# Work task:
Each line of the data below must be reproduced without any change.

# Provided data:
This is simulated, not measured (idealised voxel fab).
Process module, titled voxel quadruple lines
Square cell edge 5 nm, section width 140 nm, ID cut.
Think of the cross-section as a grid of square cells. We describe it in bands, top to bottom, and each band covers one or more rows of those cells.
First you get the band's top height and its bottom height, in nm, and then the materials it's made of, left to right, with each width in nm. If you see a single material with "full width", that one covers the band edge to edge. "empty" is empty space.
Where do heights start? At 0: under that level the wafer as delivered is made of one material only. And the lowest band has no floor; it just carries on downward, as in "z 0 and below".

# Answer section:
This is simulated, not measured (idealised voxel fab).
Process module, titled voxel quadruple lines
Square cell edge 5 nm, section width 140 nm, ID cut.
Think of the cross-section as a grid of square cells. We describe it in bands, top to bottom, and each band covers one or more rows of those cells.
First you get the band's top height and its bottom height, in nm, and then the materials it's made of, left to right, with each width in nm. If you see a single material with "full width", that one covers the band edge to edge. "empty" is empty space.
Where do heights start? At 0: under that level the wafer as delivered is made of one material only. And the lowest band has no floor; it just carries on downward, as in "z 0 and below".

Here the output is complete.